┌─ Given data

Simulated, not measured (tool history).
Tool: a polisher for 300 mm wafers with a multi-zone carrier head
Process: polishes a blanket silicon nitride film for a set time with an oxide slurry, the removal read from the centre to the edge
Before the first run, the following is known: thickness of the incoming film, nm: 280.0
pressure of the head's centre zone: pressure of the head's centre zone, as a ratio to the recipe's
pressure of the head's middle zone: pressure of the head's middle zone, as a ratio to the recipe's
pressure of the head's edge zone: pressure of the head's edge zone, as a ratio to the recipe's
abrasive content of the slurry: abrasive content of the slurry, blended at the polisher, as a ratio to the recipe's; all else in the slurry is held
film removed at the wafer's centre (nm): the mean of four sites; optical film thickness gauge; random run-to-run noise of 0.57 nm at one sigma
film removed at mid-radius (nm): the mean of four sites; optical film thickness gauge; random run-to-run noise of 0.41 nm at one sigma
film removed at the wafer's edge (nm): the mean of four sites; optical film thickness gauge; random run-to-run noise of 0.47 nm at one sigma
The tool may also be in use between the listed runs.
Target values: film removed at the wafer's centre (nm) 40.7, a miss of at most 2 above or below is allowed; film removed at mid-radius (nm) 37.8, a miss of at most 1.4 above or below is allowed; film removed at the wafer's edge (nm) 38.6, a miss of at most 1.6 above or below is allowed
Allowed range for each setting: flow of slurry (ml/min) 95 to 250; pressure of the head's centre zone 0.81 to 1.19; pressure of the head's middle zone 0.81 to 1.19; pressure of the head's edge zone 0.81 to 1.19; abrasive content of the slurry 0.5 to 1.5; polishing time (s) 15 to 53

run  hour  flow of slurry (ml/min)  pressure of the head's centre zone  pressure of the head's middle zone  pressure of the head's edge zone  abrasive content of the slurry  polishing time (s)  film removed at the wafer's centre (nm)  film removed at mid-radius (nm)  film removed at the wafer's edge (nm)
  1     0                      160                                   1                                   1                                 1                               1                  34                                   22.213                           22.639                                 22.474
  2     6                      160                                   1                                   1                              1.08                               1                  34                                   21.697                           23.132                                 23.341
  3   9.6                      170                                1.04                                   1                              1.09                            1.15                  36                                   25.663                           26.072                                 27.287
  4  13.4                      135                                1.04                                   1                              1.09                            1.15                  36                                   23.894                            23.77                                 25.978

└─

Among the entries above, locate the lines containing "film removed at mid-radius (nm): the" and "Target values: film", and transcribe exactly those two lines and all lines between.

Answer box:
film removed at mid-radius (nm): the mean of four sites; optical film thickness gauge; random run-to-run noise of 0.41 nm at one sigma
film removed at the wafer's edge (nm): the mean of four sites; optical film thickness gauge; random run-to-run noise of 0.47 nm at one sigma
The tool may also be in use between the listed runs.
Target values: film removed at the wafer's centre (nm) 40.7, a miss of at most 2 above or below is allowed; film removed at mid-radius (nm) 37.8, a miss of at most 1.4 above or below is allowed; film removed at the wafer's edge (nm) 38.6, a miss of at most 1.6 above or below is allowed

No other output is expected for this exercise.